◆ **Data for review**:
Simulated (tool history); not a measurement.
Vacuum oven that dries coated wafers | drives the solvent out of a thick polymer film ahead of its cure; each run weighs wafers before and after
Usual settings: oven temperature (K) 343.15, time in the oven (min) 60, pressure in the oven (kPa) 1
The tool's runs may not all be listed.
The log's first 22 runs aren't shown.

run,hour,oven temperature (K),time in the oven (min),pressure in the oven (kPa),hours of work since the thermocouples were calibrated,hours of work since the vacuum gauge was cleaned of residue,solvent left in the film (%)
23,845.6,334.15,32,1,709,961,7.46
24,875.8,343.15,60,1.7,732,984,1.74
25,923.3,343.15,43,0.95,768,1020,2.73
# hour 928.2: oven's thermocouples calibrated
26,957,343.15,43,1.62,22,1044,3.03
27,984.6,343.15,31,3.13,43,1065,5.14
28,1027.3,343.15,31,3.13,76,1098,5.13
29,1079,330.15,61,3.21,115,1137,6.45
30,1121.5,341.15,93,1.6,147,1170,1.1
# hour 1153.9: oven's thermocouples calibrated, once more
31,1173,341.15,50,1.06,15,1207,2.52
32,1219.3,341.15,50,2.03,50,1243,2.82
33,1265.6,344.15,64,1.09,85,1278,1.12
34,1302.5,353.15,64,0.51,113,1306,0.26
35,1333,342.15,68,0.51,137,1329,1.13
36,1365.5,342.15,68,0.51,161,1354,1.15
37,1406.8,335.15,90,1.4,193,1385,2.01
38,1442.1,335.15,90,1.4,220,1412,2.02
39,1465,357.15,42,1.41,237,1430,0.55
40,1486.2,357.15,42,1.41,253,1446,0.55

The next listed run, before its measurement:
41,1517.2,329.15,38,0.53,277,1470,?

◆ **Work item**:
Using the entries above, give back exactly the line containing "The tool's runs may not all be listed.", the line containing "26,957,343.15,43,1.62,22,1044,3.03", and every line between them, and nothing else.

◆ **Answer section**:
The tool's runs may not all be listed.
The log's first 22 runs aren't shown.

run,hour,oven temperature (K),time in the oven (min),pressure in the oven (kPa),hours of work since the thermocouples were calibrated,hours of work since the vacuum gauge was cleaned of residue,solvent left in the film (%)
23,845.6,334.15,32,1,709,961,7.46
24,875.8,343.15,60,1.7,732,984,1.74
25,923.3,343.15,43,0.95,768,1020,2.73
# hour 928.2: oven's thermocouples calibrated
26,957,343.15,43,1.62,22,1044,3.03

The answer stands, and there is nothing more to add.